• [Brief] Repeat exactly what appears from the opening line of the listing to the line with "The creep began at about hour 195.1.", inclusive.

_____

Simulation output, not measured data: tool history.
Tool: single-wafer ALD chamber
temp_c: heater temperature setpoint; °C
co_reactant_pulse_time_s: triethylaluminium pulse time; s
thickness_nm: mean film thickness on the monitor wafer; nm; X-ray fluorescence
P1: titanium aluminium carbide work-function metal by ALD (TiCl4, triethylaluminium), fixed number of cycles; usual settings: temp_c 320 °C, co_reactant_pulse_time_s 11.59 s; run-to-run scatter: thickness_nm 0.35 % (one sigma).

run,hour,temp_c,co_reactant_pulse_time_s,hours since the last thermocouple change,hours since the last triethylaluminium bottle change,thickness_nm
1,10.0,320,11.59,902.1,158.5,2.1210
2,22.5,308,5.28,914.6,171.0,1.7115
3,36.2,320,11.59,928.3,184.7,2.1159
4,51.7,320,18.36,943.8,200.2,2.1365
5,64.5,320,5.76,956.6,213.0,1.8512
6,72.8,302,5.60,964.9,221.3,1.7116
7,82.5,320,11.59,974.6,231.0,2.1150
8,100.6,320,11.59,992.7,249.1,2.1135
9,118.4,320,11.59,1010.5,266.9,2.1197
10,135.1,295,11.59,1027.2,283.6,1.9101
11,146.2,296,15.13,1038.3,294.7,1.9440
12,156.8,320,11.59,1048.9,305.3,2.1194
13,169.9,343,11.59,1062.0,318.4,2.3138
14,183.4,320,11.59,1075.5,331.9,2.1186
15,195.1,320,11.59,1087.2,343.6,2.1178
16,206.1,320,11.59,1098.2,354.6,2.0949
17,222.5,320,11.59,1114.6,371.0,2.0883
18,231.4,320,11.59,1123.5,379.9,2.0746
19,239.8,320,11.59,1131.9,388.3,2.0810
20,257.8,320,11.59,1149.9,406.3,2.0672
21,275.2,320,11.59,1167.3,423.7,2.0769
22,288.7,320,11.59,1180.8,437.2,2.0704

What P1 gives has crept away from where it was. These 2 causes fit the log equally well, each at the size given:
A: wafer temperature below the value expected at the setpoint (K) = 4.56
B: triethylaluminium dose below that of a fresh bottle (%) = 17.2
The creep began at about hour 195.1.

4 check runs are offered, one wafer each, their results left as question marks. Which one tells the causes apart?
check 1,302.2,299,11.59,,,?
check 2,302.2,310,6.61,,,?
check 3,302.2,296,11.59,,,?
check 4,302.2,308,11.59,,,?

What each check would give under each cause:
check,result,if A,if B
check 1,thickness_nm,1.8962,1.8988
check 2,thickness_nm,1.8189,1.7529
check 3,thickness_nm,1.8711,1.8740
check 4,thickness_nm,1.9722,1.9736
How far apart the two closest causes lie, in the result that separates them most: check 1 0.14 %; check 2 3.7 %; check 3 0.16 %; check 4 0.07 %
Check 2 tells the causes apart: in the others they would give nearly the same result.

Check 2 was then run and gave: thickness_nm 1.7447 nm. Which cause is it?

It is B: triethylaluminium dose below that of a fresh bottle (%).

_____

• [Your response]
Simulation output, not measured data: tool history.
Tool: single-wafer ALD chamber
temp_c: heater temperature setpoint; °C
co_reactant_pulse_time_s: triethylaluminium pulse time; s
thickness_nm: mean film thickness on the monitor wafer; nm; X-ray fluorescence
P1: titanium aluminium carbide work-function metal by ALD (TiCl4, triethylaluminium), fixed number of cycles; usual settings: temp_c 320 °C, co_reactant_pulse_time_s 11.59 s; run-to-run scatter: thickness_nm 0.35 % (one sigma).

run,hour,temp_c,co_reactant_pulse_time_s,hours since the last thermocouple change,hours since the last triethylaluminium bottle change,thickness_nm
1,10.0,320,11.59,902.1,158.5,2.1210
2,22.5,308,5.28,914.6,171.0,1.7115
3,36.2,320,11.59,928.3,184.7,2.1159
4,51.7,320,18.36,943.8,200.2,2.1365
5,64.5,320,5.76,956.6,213.0,1.8512
6,72.8,302,5.60,964.9,221.3,1.7116
7,82.5,320,11.59,974.6,231.0,2.1150
8,100.6,320,11.59,992.7,249.1,2.1135
9,118.4,320,11.59,1010.5,266.9,2.1197
10,135.1,295,11.59,1027.2,283.6,1.9101
11,146.2,296,15.13,1038.3,294.7,1.9440
12,156.8,320,11.59,1048.9,305.3,2.1194
13,169.9,343,11.59,1062.0,318.4,2.3138
14,183.4,320,11.59,1075.5,331.9,2.1186
15,195.1,320,11.59,1087.2,343.6,2.1178
16,206.1,320,11.59,1098.2,354.6,2.0949
17,222.5,320,11.59,1114.6,371.0,2.0883
18,231.4,320,11.59,1123.5,379.9,2.0746
19,239.8,320,11.59,1131.9,388.3,2.0810
20,257.8,320,11.59,1149.9,406.3,2.0672
21,275.2,320,11.59,1167.3,423.7,2.0769
22,288.7,320,11.59,1180.8,437.2,2.0704

What P1 gives has crept away from where it was. These 2 causes fit the log equally well, each at the size given:
A: wafer temperature below the value expected at the setpoint (K) = 4.56
B: triethylaluminium dose below that of a fresh bottle (%) = 17.2
The creep began at about hour 195.1.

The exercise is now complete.